*** EXTRACTED DATA Section Begins ***

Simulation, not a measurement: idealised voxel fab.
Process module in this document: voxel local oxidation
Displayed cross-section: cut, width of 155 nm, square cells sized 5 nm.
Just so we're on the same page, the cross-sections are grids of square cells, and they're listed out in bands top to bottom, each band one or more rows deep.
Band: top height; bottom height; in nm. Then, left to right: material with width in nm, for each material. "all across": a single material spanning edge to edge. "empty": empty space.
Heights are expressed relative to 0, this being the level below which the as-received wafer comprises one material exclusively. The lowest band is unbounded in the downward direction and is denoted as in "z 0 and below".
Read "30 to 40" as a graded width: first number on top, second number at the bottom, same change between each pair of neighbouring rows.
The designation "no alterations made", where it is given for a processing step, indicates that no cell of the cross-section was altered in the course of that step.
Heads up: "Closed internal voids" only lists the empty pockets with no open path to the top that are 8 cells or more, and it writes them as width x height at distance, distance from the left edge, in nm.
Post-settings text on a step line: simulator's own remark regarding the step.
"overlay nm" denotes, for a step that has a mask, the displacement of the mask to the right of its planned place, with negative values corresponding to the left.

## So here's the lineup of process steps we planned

*** EXTRACTED DATA Section Ends ***

ASSIGNMENT >>
There is a run of lines above from the one with "Process module in" to the one with "Band: top height;"; print exactly that run, both ends included, and nothing else.

TASK RESULT >>
Process module in this document: voxel local oxidation
Displayed cross-section: cut, width of 155 nm, square cells sized 5 nm.
Just so we're on the same page, the cross-sections are grids of square cells, and they're listed out in bands top to bottom, each band one or more rows deep.
Band: top height; bottom height; in nm. Then, left to right: material with width in nm, for each material. "all across": a single material spanning edge to edge. "empty": empty space.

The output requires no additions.